SUPPLIED ENTRIES:
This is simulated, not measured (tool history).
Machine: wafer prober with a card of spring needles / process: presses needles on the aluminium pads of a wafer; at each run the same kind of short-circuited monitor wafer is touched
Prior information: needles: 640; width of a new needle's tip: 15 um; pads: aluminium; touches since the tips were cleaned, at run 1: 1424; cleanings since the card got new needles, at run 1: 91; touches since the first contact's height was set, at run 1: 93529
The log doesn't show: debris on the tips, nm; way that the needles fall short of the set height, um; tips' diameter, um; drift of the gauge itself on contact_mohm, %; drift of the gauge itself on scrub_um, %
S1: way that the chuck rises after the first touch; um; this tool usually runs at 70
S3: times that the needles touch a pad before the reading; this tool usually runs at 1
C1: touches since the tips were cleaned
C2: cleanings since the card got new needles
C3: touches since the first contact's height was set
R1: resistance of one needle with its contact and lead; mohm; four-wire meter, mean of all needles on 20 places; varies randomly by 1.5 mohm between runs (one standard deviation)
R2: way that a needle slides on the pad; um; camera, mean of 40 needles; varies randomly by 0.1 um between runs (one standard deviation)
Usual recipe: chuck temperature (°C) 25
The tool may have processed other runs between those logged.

REQUIREMENT: Set the material down exactly as written, starting at its first line. The line containing "Prior information: needles: 640;" is the last one to include.

EXERCISE OUTPUT:
This is simulated, not measured (tool history).
Machine: wafer prober with a card of spring needles / process: presses needles on the aluminium pads of a wafer; at each run the same kind of short-circuited monitor wafer is touched
Prior information: needles: 640; width of a new needle's tip: 15 um; pads: aluminium; touches since the tips were cleaned, at run 1: 1424; cleanings since the card got new needles, at run 1: 91; touches since the first contact's height was set, at run 1: 93529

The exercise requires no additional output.